Answer with the exact lines of the following material from the one containing "R2: film removed" through the one containing "The tool may", both end lines included.

▼

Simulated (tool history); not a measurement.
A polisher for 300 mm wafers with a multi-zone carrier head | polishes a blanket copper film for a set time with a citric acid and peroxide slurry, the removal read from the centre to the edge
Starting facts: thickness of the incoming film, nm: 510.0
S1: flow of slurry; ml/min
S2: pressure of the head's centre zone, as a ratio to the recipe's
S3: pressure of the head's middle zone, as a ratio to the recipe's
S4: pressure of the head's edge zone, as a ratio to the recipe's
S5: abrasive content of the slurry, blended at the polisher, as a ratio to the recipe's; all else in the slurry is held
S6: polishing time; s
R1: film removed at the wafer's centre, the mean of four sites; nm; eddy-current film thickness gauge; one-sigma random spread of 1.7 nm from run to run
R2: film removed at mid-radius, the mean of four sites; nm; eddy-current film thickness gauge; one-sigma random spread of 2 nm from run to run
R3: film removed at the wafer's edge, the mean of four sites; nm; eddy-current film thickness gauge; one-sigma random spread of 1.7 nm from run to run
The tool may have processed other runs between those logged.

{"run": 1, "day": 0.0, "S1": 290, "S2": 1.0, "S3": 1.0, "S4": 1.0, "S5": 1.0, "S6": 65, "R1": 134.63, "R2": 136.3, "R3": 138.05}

▲

■ Answer section:
R2: film removed at mid-radius, the mean of four sites; nm; eddy-current film thickness gauge; one-sigma random spread of 2 nm from run to run
R3: film removed at the wafer's edge, the mean of four sites; nm; eddy-current film thickness gauge; one-sigma random spread of 1.7 nm from run to run
The tool may have processed other runs between those logged.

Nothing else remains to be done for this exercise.